=== EXTRACTED INFORMATION ===
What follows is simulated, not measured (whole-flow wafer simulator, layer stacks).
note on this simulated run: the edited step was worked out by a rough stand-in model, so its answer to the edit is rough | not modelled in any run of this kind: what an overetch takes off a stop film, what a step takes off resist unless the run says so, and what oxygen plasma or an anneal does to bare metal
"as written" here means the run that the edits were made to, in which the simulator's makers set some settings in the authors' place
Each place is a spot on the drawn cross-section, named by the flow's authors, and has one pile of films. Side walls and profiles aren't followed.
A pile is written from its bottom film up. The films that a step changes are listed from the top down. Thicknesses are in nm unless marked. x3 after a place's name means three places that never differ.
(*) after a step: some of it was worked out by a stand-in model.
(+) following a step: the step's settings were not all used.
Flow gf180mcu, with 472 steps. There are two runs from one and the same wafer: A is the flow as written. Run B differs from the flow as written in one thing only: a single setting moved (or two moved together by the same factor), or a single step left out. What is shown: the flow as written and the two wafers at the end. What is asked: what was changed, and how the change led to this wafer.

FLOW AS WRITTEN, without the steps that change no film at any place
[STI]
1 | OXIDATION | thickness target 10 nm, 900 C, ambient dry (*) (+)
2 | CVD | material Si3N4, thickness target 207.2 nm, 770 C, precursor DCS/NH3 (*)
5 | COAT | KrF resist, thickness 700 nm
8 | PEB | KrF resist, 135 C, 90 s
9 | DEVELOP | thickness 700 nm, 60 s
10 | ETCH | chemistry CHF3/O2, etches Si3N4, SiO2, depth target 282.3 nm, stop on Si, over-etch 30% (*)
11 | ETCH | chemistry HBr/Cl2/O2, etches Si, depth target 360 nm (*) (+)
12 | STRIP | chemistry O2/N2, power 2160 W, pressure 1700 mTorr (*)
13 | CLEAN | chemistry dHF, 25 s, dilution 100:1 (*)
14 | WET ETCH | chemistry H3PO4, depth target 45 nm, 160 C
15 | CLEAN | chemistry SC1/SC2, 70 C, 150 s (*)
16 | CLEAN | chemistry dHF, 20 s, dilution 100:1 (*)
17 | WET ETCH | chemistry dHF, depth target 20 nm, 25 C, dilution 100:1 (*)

=== TASK ITEM ===
Working from the data above, extract solely the lines from the one containing "Each place is" through the one containing "(+) following a", exactly as they appear, both included.

=== REPLY ===
Each place is a spot on the drawn cross-section, named by the flow's authors, and has one pile of films. Side walls and profiles aren't followed.
A pile is written from its bottom film up. The films that a step changes are listed from the top down. Thicknesses are in nm unless marked. x3 after a place's name means three places that never differ.
(*) after a step: some of it was worked out by a stand-in model.
(+) following a step: the step's settings were not all used.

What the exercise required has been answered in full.